BEGIN DATA PROVIDED
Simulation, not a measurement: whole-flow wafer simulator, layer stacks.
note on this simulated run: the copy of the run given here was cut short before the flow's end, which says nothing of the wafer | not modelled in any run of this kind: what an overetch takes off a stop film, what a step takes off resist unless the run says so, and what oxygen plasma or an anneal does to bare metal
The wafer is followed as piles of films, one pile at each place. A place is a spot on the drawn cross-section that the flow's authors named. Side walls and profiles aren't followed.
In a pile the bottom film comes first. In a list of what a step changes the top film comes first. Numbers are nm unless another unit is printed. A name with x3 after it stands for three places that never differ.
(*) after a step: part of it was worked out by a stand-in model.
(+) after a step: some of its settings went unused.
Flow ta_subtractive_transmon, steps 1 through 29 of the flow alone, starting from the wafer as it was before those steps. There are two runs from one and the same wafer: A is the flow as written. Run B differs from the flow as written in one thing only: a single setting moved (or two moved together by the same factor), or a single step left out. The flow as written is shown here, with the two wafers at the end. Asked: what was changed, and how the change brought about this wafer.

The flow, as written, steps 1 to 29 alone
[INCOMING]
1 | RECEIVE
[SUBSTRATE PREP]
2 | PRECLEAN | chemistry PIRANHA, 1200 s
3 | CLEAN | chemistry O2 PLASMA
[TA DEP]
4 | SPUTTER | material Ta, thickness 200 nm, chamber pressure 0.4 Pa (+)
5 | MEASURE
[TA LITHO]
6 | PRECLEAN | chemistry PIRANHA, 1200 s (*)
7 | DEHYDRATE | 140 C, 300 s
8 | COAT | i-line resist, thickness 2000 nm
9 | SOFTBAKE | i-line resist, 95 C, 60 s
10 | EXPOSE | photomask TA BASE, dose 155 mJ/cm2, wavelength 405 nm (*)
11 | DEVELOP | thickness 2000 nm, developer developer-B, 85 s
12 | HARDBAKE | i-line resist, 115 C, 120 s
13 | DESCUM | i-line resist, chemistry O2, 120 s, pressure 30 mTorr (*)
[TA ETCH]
END DATA PROVIDED

▶ [EXERCISE]:
From the listing above, repeat exactly the lines starting at the line that includes "(*) after a" and ending at the line that includes "(+) after a", with nothing outside that span.

▶ [RESPONSE AREA]:
(*) after a step: part of it was worked out by a stand-in model.
(+) after a step: some of its settings went unused.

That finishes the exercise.